Top of SOURCE DATA

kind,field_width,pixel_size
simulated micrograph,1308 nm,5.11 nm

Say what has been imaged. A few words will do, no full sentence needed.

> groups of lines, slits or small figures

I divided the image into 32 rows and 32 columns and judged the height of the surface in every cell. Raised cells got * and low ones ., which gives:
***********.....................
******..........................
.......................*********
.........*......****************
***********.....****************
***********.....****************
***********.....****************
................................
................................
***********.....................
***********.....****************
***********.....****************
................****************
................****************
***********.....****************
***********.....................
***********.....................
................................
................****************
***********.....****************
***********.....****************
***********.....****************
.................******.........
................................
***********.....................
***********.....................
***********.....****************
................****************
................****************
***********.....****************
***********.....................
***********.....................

Bottom of SOURCE DATA

#### [REQUIRED ACTION]
The whole listing above should be copied out exactly.

#### [RESPONSE BOX]
kind,field_width,pixel_size
simulated micrograph,1308 nm,5.11 nm

Say what has been imaged. A few words will do, no full sentence needed.

> groups of lines, slits or small figures

I divided the image into 32 rows and 32 columns and judged the height of the surface in every cell. Raised cells got * and low ones ., which gives:
***********.....................
******..........................
.......................*********
.........*......****************
***********.....****************
***********.....****************
***********.....****************
................................
................................
***********.....................
***********.....****************
***********.....****************
................****************
................****************
***********.....****************
***********.....................
***********.....................
................................
................****************
***********.....****************
***********.....****************
***********.....****************
.................******.........
................................
***********.....................
***********.....................
***********.....****************
................****************
................****************
***********.....****************
***********.....................
***********.....................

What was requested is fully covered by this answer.